Write out the following listing's lines from the one with "34 | 195.24 |" to the one with "3.2 | 0.9 | 34 | ? |", exactly, with both included and no others.

» DATA RECORDS:

• • • •

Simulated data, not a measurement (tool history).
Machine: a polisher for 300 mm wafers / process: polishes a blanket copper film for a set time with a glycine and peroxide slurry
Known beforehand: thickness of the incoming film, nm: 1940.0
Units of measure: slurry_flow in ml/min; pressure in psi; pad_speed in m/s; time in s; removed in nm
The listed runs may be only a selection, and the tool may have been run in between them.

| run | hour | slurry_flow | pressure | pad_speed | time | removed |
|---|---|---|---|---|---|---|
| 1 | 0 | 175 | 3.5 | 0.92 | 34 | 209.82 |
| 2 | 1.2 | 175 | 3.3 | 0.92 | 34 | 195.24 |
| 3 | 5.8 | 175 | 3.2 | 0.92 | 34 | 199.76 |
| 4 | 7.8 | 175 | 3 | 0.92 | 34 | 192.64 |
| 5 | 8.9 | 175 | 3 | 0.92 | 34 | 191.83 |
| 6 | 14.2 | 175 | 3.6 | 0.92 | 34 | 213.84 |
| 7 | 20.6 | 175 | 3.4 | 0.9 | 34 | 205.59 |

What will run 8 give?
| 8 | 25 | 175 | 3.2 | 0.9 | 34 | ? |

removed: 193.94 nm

• • • •

» TASK RESPONSE:
| 2 | 1.2 | 175 | 3.3 | 0.92 | 34 | 195.24 |
| 3 | 5.8 | 175 | 3.2 | 0.92 | 34 | 199.76 |
| 4 | 7.8 | 175 | 3 | 0.92 | 34 | 192.64 |
| 5 | 8.9 | 175 | 3 | 0.92 | 34 | 191.83 |
| 6 | 14.2 | 175 | 3.6 | 0.92 | 34 | 213.84 |
| 7 | 20.6 | 175 | 3.4 | 0.9 | 34 | 205.59 |

What will run 8 give?
| 8 | 25 | 175 | 3.2 | 0.9 | 34 | ? |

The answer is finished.